*** The data ***

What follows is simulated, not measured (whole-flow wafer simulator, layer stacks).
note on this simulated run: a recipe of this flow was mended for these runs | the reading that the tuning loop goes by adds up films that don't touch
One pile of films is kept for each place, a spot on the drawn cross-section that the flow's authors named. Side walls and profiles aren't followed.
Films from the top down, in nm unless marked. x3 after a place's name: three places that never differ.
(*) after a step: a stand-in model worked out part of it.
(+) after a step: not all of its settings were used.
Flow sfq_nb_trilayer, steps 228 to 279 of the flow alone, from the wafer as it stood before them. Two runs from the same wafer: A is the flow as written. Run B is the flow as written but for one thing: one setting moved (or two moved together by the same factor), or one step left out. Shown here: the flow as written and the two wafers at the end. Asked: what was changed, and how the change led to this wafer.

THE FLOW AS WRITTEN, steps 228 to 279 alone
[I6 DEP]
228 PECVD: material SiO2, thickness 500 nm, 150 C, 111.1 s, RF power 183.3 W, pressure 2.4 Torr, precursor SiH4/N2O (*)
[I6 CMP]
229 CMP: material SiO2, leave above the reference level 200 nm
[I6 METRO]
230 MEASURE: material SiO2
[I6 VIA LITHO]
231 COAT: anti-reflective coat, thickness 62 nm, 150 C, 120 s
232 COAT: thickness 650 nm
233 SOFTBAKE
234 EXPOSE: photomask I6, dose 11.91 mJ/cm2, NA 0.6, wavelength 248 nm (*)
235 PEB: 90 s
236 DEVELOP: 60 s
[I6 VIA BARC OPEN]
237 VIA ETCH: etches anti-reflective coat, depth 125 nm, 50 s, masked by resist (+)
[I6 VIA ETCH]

*** End of The data ***

● Work request
Each line shown above must be repeated exactly.

● Task output
What follows is simulated, not measured (whole-flow wafer simulator, layer stacks).
note on this simulated run: a recipe of this flow was mended for these runs | the reading that the tuning loop goes by adds up films that don't touch
One pile of films is kept for each place, a spot on the drawn cross-section that the flow's authors named. Side walls and profiles aren't followed.
Films from the top down, in nm unless marked. x3 after a place's name: three places that never differ.
(*) after a step: a stand-in model worked out part of it.
(+) after a step: not all of its settings were used.
Flow sfq_nb_trilayer, steps 228 to 279 of the flow alone, from the wafer as it stood before them. Two runs from the same wafer: A is the flow as written. Run B is the flow as written but for one thing: one setting moved (or two moved together by the same factor), or one step left out. Shown here: the flow as written and the two wafers at the end. Asked: what was changed, and how the change led to this wafer.

THE FLOW AS WRITTEN, steps 228 to 279 alone
[I6 DEP]
228 PECVD: material SiO2, thickness 500 nm, 150 C, 111.1 s, RF power 183.3 W, pressure 2.4 Torr, precursor SiH4/N2O (*)
[I6 CMP]
229 CMP: material SiO2, leave above the reference level 200 nm
[I6 METRO]
230 MEASURE: material SiO2
[I6 VIA LITHO]
231 COAT: anti-reflective coat, thickness 62 nm, 150 C, 120 s
232 COAT: thickness 650 nm
233 SOFTBAKE
234 EXPOSE: photomask I6, dose 11.91 mJ/cm2, NA 0.6, wavelength 248 nm (*)
235 PEB: 90 s
236 DEVELOP: 60 s
[I6 VIA BARC OPEN]
237 VIA ETCH: etches anti-reflective coat, depth 125 nm, 50 s, masked by resist (+)
[I6 VIA ETCH]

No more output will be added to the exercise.